** Opening INFORMATION block **
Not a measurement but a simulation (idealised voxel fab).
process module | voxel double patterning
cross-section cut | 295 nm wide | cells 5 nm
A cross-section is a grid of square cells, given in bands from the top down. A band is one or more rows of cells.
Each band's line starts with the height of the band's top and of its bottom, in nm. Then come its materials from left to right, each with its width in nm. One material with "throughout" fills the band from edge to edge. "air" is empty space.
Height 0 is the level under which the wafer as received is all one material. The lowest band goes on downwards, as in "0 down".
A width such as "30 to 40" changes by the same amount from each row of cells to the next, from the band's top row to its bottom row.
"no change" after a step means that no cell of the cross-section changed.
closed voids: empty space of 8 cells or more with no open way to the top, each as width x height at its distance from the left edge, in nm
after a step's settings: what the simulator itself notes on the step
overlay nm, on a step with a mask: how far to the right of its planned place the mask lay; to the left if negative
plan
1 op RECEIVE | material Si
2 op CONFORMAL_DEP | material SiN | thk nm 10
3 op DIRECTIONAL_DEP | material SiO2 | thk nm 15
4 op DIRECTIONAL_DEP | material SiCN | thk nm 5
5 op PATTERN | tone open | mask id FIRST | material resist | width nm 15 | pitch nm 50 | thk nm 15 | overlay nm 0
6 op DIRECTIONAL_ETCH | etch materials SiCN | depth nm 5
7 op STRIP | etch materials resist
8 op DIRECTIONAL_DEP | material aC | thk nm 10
** Closing INFORMATION block **

> _REQUIREMENT_
Using only the listing above, restate exactly the lines from the line containing "closed voids: empty" through the line containing "7 op STRIP | etch materials resist", both included.

> _EXERCISE ANSWER_
closed voids: empty space of 8 cells or more with no open way to the top, each as width x height at its distance from the left edge, in nm
after a step's settings: what the simulator itself notes on the step
overlay nm, on a step with a mask: how far to the right of its planned place the mask lay; to the left if negative
plan
1 op RECEIVE | material Si
2 op CONFORMAL_DEP | material SiN | thk nm 10
3 op DIRECTIONAL_DEP | material SiO2 | thk nm 15
4 op DIRECTIONAL_DEP | material SiCN | thk nm 5
5 op PATTERN | tone open | mask id FIRST | material resist | width nm 15 | pitch nm 50 | thk nm 15 | overlay nm 0
6 op DIRECTIONAL_ETCH | etch materials SiCN | depth nm 5
7 op STRIP | etch materials resist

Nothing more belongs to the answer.